—————
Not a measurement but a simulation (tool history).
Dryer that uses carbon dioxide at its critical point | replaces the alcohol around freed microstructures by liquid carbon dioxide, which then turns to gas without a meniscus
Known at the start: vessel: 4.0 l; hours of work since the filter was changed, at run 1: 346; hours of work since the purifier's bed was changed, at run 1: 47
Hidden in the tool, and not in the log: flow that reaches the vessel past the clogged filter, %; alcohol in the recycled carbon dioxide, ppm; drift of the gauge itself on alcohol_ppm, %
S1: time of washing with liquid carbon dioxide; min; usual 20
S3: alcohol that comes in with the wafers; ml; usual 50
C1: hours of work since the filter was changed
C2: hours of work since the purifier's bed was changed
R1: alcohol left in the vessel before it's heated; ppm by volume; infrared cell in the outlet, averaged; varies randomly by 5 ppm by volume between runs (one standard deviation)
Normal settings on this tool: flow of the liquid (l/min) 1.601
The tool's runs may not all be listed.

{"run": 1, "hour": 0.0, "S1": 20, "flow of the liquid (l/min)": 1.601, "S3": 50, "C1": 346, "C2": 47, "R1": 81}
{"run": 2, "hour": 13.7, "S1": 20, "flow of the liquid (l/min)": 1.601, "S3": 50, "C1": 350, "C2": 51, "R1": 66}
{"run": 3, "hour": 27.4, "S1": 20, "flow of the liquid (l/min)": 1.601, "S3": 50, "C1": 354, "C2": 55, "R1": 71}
—————

- **EXERCISE**
Without omitting anything, set down all the entries above again.

- **WRITTEN RESPONSE**
Not a measurement but a simulation (tool history).
Dryer that uses carbon dioxide at its critical point | replaces the alcohol around freed microstructures by liquid carbon dioxide, which then turns to gas without a meniscus
Known at the start: vessel: 4.0 l; hours of work since the filter was changed, at run 1: 346; hours of work since the purifier's bed was changed, at run 1: 47
Hidden in the tool, and not in the log: flow that reaches the vessel past the clogged filter, %; alcohol in the recycled carbon dioxide, ppm; drift of the gauge itself on alcohol_ppm, %
S1: time of washing with liquid carbon dioxide; min; usual 20
S3: alcohol that comes in with the wafers; ml; usual 50
C1: hours of work since the filter was changed
C2: hours of work since the purifier's bed was changed
R1: alcohol left in the vessel before it's heated; ppm by volume; infrared cell in the outlet, averaged; varies randomly by 5 ppm by volume between runs (one standard deviation)
Normal settings on this tool: flow of the liquid (l/min) 1.601
The tool's runs may not all be listed.

{"run": 1, "hour": 0.0, "S1": 20, "flow of the liquid (l/min)": 1.601, "S3": 50, "C1": 346, "C2": 47, "R1": 81}
{"run": 2, "hour": 13.7, "S1": 20, "flow of the liquid (l/min)": 1.601, "S3": 50, "C1": 350, "C2": 51, "R1": 66}
{"run": 3, "hour": 27.4, "S1": 20, "flow of the liquid (l/min)": 1.601, "S3": 50, "C1": 354, "C2": 55, "R1": 71}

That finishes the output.